_WORK ITEM_
Starting with the line that contains "Which tool did" and stopping after the line that contains "No reading from", return each line below exactly as written, with no others.

_LISTED RECORDS_
────────────────────────────────────────

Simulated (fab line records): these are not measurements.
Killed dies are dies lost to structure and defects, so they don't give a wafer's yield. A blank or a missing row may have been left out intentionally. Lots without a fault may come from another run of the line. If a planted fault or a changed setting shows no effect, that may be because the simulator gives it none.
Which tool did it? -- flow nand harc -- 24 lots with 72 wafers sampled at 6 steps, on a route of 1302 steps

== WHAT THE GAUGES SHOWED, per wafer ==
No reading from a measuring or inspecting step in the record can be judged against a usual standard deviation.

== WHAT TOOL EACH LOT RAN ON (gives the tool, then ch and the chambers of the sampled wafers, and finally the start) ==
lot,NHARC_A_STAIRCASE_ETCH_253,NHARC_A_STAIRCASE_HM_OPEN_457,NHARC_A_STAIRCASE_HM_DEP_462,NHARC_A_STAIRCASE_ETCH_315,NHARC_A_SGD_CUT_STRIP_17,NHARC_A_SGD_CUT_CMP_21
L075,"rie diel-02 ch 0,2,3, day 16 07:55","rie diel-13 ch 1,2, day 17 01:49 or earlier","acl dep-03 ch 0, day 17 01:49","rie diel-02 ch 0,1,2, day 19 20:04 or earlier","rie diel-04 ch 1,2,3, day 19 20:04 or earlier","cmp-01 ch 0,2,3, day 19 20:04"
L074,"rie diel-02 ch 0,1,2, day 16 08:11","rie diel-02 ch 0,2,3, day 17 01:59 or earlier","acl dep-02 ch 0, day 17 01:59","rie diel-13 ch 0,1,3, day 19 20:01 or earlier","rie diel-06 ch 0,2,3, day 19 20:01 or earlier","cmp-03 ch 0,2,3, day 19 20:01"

────────────────────────────────────────

_REPLY_
Which tool did it? -- flow nand harc -- 24 lots with 72 wafers sampled at 6 steps, on a route of 1302 steps

== WHAT THE GAUGES SHOWED, per wafer ==
No reading from a measuring or inspecting step in the record can be judged against a usual standard deviation.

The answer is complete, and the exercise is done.